*TASK ITEM*
In full and without change, repeat the records shown below.

*DATA*
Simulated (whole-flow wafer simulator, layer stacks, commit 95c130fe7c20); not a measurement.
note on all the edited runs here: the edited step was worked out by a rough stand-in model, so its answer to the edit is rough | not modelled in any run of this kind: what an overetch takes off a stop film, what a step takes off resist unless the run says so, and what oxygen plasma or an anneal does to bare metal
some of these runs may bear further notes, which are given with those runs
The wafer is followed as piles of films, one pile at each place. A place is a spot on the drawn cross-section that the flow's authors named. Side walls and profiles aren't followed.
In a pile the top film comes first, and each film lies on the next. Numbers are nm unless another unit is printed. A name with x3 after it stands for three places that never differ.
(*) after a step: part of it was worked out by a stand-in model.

*WRITTEN RESPONSE*
Simulated (whole-flow wafer simulator, layer stacks, commit 95c130fe7c20); not a measurement.
note on all the edited runs here: the edited step was worked out by a rough stand-in model, so its answer to the edit is rough | not modelled in any run of this kind: what an overetch takes off a stop film, what a step takes off resist unless the run says so, and what oxygen plasma or an anneal does to bare metal
some of these runs may bear further notes, which are given with those runs
The wafer is followed as piles of films, one pile at each place. A place is a spot on the drawn cross-section that the flow's authors named. Side walls and profiles aren't followed.
In a pile the top film comes first, and each film lies on the next. Numbers are nm unless another unit is printed. A name with x3 after it stands for three places that never differ.
(*) after a step: part of it was worked out by a stand-in model.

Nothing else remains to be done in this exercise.